Required action: Write out exactly the lines from the first line of the records below through the line that contains "run 5 hour=18.2", and stop there.

Source material:
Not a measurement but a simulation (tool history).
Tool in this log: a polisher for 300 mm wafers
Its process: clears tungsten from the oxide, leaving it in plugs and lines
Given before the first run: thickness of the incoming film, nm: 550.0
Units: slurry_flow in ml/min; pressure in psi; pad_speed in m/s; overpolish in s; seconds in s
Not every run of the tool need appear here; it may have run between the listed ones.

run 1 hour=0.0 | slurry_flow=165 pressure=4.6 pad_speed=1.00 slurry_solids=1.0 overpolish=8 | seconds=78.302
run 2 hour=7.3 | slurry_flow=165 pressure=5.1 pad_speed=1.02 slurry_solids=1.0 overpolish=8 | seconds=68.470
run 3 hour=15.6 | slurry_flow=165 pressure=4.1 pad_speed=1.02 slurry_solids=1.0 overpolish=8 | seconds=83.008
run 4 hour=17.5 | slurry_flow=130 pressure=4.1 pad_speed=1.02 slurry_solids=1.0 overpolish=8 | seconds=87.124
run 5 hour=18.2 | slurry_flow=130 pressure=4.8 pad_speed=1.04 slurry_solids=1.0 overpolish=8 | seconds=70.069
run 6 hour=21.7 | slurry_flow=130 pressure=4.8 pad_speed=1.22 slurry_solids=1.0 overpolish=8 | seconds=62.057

Task result:
Not a measurement but a simulation (tool history).
Tool in this log: a polisher for 300 mm wafers
Its process: clears tungsten from the oxide, leaving it in plugs and lines
Given before the first run: thickness of the incoming film, nm: 550.0
Units: slurry_flow in ml/min; pressure in psi; pad_speed in m/s; overpolish in s; seconds in s
Not every run of the tool need appear here; it may have run between the listed ones.

run 1 hour=0.0 | slurry_flow=165 pressure=4.6 pad_speed=1.00 slurry_solids=1.0 overpolish=8 | seconds=78.302
run 2 hour=7.3 | slurry_flow=165 pressure=5.1 pad_speed=1.02 slurry_solids=1.0 overpolish=8 | seconds=68.470
run 3 hour=15.6 | slurry_flow=165 pressure=4.1 pad_speed=1.02 slurry_solids=1.0 overpolish=8 | seconds=83.008
run 4 hour=17.5 | slurry_flow=130 pressure=4.1 pad_speed=1.02 slurry_solids=1.0 overpolish=8 | seconds=87.124
run 5 hour=18.2 | slurry_flow=130 pressure=4.8 pad_speed=1.04 slurry_solids=1.0 overpolish=8 | seconds=70.069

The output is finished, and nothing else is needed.